□ □ □ □ □ □ □
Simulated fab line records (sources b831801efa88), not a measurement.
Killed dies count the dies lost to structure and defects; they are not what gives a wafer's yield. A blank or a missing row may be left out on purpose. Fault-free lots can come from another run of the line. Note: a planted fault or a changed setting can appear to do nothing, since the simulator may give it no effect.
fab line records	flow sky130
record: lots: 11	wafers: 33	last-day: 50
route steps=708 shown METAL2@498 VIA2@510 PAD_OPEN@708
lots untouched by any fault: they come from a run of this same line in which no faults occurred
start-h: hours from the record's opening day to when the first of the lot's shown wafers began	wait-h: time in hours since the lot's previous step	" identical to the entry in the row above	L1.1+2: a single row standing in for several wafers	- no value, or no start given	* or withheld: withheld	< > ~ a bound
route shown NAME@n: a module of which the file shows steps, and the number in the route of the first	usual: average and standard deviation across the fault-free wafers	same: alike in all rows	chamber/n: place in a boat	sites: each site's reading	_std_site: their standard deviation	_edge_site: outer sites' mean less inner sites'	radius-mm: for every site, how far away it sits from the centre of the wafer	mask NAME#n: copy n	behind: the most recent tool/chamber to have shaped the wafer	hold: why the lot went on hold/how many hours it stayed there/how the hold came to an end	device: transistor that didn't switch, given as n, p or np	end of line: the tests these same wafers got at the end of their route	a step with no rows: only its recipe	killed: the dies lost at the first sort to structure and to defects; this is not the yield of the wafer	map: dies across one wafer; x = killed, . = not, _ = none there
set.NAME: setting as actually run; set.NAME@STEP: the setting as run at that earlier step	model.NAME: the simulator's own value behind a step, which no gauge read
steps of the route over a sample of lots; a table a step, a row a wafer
□ □ □ □ □ □ □

Work request
In the listing above, locate the line with "lots untouched by" and the line with "route shown NAME@n: a", then extract exactly those lines and every line between them, and nothing more.

Task output
lots untouched by any fault: they come from a run of this same line in which no faults occurred
start-h: hours from the record's opening day to when the first of the lot's shown wafers began	wait-h: time in hours since the lot's previous step	" identical to the entry in the row above	L1.1+2: a single row standing in for several wafers	- no value, or no start given	* or withheld: withheld	< > ~ a bound
route shown NAME@n: a module of which the file shows steps, and the number in the route of the first	usual: average and standard deviation across the fault-free wafers	same: alike in all rows	chamber/n: place in a boat	sites: each site's reading	_std_site: their standard deviation	_edge_site: outer sites' mean less inner sites'	radius-mm: for every site, how far away it sits from the centre of the wafer	mask NAME#n: copy n	behind: the most recent tool/chamber to have shaped the wafer	hold: why the lot went on hold/how many hours it stayed there/how the hold came to an end	device: transistor that didn't switch, given as n, p or np	end of line: the tests these same wafers got at the end of their route	a step with no rows: only its recipe	killed: the dies lost at the first sort to structure and to defects; this is not the yield of the wafer	map: dies across one wafer; x = killed, . = not, _ = none there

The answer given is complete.